* _WORK ORDER_:
Output every line from the beginning of the records through the line that contains "note on this", exactly as it appears.

* _DATASET_:
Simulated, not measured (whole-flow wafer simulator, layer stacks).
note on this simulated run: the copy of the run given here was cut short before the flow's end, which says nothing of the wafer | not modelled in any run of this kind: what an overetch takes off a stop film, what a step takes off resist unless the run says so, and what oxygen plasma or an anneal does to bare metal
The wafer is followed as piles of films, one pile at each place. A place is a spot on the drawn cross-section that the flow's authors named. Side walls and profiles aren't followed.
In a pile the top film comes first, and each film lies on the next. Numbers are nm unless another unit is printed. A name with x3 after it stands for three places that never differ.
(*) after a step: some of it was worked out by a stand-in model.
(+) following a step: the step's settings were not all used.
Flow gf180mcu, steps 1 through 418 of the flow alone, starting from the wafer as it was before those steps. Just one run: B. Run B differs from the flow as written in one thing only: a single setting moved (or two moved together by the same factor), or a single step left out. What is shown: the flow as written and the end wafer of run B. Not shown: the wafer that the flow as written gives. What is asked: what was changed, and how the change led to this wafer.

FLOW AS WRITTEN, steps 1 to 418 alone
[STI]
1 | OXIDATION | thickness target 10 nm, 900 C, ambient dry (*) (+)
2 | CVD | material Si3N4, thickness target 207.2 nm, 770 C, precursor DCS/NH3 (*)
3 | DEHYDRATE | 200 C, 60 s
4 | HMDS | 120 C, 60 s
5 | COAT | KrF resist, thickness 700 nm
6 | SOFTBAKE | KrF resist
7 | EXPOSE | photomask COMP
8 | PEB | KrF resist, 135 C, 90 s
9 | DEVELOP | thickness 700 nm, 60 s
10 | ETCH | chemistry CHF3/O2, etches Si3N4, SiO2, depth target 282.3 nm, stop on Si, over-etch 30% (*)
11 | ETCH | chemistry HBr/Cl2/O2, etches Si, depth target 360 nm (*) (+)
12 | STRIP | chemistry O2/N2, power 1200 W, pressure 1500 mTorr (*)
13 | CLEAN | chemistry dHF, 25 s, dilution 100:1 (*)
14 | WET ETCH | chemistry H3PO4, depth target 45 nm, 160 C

* _TASK SOLUTION_:
Simulated, not measured (whole-flow wafer simulator, layer stacks).
note on this simulated run: the copy of the run given here was cut short before the flow's end, which says nothing of the wafer | not modelled in any run of this kind: what an overetch takes off a stop film, what a step takes off resist unless the run says so, and what oxygen plasma or an anneal does to bare metal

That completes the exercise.